DATA LISTING.
■ ■ ■ ■ ■ ■ ■

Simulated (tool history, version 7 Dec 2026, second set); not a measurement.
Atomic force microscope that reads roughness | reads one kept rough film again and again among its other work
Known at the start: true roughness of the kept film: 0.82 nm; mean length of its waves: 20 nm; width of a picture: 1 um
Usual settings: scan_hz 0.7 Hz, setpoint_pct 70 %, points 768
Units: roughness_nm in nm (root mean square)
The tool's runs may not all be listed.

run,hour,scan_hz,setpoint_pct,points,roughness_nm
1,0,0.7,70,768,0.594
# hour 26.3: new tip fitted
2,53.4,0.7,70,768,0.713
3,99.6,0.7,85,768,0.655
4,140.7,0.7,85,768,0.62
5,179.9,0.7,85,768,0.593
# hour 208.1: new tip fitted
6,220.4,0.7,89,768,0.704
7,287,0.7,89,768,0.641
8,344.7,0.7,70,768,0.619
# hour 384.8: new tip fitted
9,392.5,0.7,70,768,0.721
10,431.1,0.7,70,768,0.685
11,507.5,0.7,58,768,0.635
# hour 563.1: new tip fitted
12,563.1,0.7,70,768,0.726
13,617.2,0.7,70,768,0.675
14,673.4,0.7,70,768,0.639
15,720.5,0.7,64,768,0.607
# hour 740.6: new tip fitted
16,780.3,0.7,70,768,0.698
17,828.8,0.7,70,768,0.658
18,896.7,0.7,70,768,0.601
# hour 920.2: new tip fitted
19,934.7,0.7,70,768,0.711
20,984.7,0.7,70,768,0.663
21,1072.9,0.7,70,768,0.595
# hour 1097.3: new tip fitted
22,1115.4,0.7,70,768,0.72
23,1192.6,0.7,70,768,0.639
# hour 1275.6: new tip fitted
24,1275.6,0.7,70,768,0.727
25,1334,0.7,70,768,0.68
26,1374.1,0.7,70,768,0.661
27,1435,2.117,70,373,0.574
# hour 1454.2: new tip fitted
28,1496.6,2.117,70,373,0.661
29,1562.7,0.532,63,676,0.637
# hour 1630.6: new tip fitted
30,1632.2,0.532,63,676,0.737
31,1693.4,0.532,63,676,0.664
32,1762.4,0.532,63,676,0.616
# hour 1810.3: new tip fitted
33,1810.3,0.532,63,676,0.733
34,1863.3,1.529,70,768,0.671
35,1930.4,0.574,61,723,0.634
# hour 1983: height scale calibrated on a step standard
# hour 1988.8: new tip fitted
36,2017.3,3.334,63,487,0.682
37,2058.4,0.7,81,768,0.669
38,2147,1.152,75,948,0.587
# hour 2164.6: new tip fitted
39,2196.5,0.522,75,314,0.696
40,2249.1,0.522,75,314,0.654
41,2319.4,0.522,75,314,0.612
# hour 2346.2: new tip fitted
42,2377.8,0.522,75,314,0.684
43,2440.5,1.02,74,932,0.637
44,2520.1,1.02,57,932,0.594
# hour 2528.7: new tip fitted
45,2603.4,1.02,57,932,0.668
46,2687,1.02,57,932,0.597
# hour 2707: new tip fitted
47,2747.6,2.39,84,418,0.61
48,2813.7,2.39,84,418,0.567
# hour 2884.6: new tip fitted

■ ■ ■ ■ ■ ■ ■

Each line from the first line of the entries up to and including the line containing "15,720.5,0.7,64,768,0.607" should be transcribed exactly, with all other lines left out.

EXPECTED ANSWER.
Simulated (tool history, version 7 Dec 2026, second set); not a measurement.
Atomic force microscope that reads roughness | reads one kept rough film again and again among its other work
Known at the start: true roughness of the kept film: 0.82 nm; mean length of its waves: 20 nm; width of a picture: 1 um
Usual settings: scan_hz 0.7 Hz, setpoint_pct 70 %, points 768
Units: roughness_nm in nm (root mean square)
The tool's runs may not all be listed.

run,hour,scan_hz,setpoint_pct,points,roughness_nm
1,0,0.7,70,768,0.594
# hour 26.3: new tip fitted
2,53.4,0.7,70,768,0.713
3,99.6,0.7,85,768,0.655
4,140.7,0.7,85,768,0.62
5,179.9,0.7,85,768,0.593
# hour 208.1: new tip fitted
6,220.4,0.7,89,768,0.704
7,287,0.7,89,768,0.641
8,344.7,0.7,70,768,0.619
# hour 384.8: new tip fitted
9,392.5,0.7,70,768,0.721
10,431.1,0.7,70,768,0.685
11,507.5,0.7,58,768,0.635
# hour 563.1: new tip fitted
12,563.1,0.7,70,768,0.726
13,617.2,0.7,70,768,0.675
14,673.4,0.7,70,768,0.639
15,720.5,0.7,64,768,0.607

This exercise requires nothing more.